REQUIREMENT: Reproduce each line from the first in the data through the line that contains "UCB170_M3_CD_MEAS_15: target cd 700 nm." exactly; give nothing else.

EXTRACTED DATA:
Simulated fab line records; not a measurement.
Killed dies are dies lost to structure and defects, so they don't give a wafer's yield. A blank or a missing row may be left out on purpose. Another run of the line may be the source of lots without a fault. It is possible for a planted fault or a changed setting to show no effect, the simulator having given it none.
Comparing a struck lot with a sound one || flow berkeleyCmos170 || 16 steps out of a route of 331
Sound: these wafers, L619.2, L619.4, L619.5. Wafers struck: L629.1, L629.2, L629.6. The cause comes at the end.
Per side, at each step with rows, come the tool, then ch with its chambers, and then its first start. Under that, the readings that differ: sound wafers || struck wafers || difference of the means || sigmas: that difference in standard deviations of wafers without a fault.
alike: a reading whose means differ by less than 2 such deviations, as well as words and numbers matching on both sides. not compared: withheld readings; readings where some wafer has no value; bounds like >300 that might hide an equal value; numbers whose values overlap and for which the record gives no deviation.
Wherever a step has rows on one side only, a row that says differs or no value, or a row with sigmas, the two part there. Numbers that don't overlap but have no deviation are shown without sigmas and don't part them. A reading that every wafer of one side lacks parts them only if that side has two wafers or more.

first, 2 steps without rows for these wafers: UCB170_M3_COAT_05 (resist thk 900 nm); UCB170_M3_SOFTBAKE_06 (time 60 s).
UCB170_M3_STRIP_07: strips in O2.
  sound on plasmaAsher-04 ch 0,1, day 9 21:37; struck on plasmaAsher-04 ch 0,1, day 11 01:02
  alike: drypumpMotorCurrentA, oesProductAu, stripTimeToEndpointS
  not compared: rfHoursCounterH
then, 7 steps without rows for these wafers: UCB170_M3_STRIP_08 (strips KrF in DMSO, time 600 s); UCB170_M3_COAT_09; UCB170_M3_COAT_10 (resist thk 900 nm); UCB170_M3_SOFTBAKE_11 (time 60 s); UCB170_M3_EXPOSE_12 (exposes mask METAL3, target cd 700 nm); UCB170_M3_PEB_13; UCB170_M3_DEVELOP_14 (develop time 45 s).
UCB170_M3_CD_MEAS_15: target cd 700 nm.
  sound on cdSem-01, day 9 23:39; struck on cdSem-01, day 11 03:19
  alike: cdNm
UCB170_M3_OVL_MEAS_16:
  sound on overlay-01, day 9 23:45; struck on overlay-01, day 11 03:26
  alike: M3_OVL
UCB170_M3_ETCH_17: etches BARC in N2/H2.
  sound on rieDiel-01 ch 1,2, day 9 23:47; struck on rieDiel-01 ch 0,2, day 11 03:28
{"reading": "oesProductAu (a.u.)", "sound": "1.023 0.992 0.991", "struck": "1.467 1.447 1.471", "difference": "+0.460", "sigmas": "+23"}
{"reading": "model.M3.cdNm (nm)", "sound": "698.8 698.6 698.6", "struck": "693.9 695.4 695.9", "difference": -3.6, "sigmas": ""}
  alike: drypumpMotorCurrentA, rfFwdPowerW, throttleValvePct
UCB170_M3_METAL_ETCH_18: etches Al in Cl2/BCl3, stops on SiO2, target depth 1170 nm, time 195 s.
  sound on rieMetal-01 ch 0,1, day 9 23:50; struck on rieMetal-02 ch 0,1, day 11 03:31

EXERCISE RESULT:
Simulated fab line records; not a measurement.
Killed dies are dies lost to structure and defects, so they don't give a wafer's yield. A blank or a missing row may be left out on purpose. Another run of the line may be the source of lots without a fault. It is possible for a planted fault or a changed setting to show no effect, the simulator having given it none.
Comparing a struck lot with a sound one || flow berkeleyCmos170 || 16 steps out of a route of 331
Sound: these wafers, L619.2, L619.4, L619.5. Wafers struck: L629.1, L629.2, L629.6. The cause comes at the end.
Per side, at each step with rows, come the tool, then ch with its chambers, and then its first start. Under that, the readings that differ: sound wafers || struck wafers || difference of the means || sigmas: that difference in standard deviations of wafers without a fault.
alike: a reading whose means differ by less than 2 such deviations, as well as words and numbers matching on both sides. not compared: withheld readings; readings where some wafer has no value; bounds like >300 that might hide an equal value; numbers whose values overlap and for which the record gives no deviation.
Wherever a step has rows on one side only, a row that says differs or no value, or a row with sigmas, the two part there. Numbers that don't overlap but have no deviation are shown without sigmas and don't part them. A reading that every wafer of one side lacks parts them only if that side has two wafers or more.

first, 2 steps without rows for these wafers: UCB170_M3_COAT_05 (resist thk 900 nm); UCB170_M3_SOFTBAKE_06 (time 60 s).
UCB170_M3_STRIP_07: strips in O2.
  sound on plasmaAsher-04 ch 0,1, day 9 21:37; struck on plasmaAsher-04 ch 0,1, day 11 01:02
  alike: drypumpMotorCurrentA, oesProductAu, stripTimeToEndpointS
  not compared: rfHoursCounterH
then, 7 steps without rows for these wafers: UCB170_M3_STRIP_08 (strips KrF in DMSO, time 600 s); UCB170_M3_COAT_09; UCB170_M3_COAT_10 (resist thk 900 nm); UCB170_M3_SOFTBAKE_11 (time 60 s); UCB170_M3_EXPOSE_12 (exposes mask METAL3, target cd 700 nm); UCB170_M3_PEB_13; UCB170_M3_DEVELOP_14 (develop time 45 s).
UCB170_M3_CD_MEAS_15: target cd 700 nm.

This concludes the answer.